------------------------------------------------------------------------
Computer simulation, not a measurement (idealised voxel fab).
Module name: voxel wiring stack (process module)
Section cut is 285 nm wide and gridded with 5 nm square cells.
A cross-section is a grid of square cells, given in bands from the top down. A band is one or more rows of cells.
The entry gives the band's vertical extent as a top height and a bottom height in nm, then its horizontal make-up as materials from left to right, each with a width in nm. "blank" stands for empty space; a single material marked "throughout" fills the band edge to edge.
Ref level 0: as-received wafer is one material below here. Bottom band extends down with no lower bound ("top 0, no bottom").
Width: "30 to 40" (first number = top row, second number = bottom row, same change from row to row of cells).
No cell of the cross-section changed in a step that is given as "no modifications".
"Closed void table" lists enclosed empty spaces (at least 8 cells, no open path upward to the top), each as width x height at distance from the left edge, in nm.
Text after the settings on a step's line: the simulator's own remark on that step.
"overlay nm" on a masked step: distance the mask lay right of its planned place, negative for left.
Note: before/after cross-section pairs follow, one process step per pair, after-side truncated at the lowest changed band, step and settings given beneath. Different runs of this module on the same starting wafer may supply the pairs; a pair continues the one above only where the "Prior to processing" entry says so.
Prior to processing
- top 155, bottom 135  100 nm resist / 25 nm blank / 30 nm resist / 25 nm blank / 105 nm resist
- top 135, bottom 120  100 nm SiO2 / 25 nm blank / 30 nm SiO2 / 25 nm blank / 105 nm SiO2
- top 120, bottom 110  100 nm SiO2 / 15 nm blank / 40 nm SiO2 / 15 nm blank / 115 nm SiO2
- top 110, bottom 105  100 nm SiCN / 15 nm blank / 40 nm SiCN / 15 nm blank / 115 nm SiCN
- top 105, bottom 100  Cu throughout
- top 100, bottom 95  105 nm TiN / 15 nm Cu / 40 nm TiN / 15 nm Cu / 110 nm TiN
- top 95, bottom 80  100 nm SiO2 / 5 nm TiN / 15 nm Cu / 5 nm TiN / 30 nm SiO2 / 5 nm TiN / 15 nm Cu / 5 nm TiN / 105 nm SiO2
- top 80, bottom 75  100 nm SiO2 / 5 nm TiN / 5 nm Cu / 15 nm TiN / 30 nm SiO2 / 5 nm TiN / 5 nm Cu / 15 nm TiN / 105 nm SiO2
------------------------------------------------------------------------

### Work task:
Everything from the first line of the records above to the line containing "- top 95, bottom", inclusive, should be repeated exactly; leave out the rest.

### Task solution:
Computer simulation, not a measurement (idealised voxel fab).
Module name: voxel wiring stack (process module)
Section cut is 285 nm wide and gridded with 5 nm square cells.
A cross-section is a grid of square cells, given in bands from the top down. A band is one or more rows of cells.
The entry gives the band's vertical extent as a top height and a bottom height in nm, then its horizontal make-up as materials from left to right, each with a width in nm. "blank" stands for empty space; a single material marked "throughout" fills the band edge to edge.
Ref level 0: as-received wafer is one material below here. Bottom band extends down with no lower bound ("top 0, no bottom").
Width: "30 to 40" (first number = top row, second number = bottom row, same change from row to row of cells).
No cell of the cross-section changed in a step that is given as "no modifications".
"Closed void table" lists enclosed empty spaces (at least 8 cells, no open path upward to the top), each as width x height at distance from the left edge, in nm.
Text after the settings on a step's line: the simulator's own remark on that step.
"overlay nm" on a masked step: distance the mask lay right of its planned place, negative for left.
Note: before/after cross-section pairs follow, one process step per pair, after-side truncated at the lowest changed band, step and settings given beneath. Different runs of this module on the same starting wafer may supply the pairs; a pair continues the one above only where the "Prior to processing" entry says so.
Prior to processing
- top 155, bottom 135  100 nm resist / 25 nm blank / 30 nm resist / 25 nm blank / 105 nm resist
- top 135, bottom 120  100 nm SiO2 / 25 nm blank / 30 nm SiO2 / 25 nm blank / 105 nm SiO2
- top 120, bottom 110  100 nm SiO2 / 15 nm blank / 40 nm SiO2 / 15 nm blank / 115 nm SiO2
- top 110, bottom 105  100 nm SiCN / 15 nm blank / 40 nm SiCN / 15 nm blank / 115 nm SiCN
- top 105, bottom 100  Cu throughout
- top 100, bottom 95  105 nm TiN / 15 nm Cu / 40 nm TiN / 15 nm Cu / 110 nm TiN
- top 95, bottom 80  100 nm SiO2 / 5 nm TiN / 15 nm Cu / 5 nm TiN / 30 nm SiO2 / 5 nm TiN / 15 nm Cu / 5 nm TiN / 105 nm SiO2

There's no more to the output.